EXERCISE. Repeat only the lines running from the beginning of the material through the line that contains "Membrane degasser in".

┌──

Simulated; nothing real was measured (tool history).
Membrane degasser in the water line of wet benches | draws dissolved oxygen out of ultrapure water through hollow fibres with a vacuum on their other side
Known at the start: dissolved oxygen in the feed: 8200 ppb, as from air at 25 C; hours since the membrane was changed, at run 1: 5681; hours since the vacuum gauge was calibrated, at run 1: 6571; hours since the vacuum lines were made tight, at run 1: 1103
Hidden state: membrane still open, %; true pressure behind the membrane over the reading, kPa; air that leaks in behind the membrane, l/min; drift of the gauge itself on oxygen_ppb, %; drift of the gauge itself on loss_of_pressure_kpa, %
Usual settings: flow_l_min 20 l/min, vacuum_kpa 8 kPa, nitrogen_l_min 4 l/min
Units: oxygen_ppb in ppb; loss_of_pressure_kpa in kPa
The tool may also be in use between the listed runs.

└──

TASK RESULT.
Simulated; nothing real was measured (tool history).
Membrane degasser in the water line of wet benches | draws dissolved oxygen out of ultrapure water through hollow fibres with a vacuum on their other side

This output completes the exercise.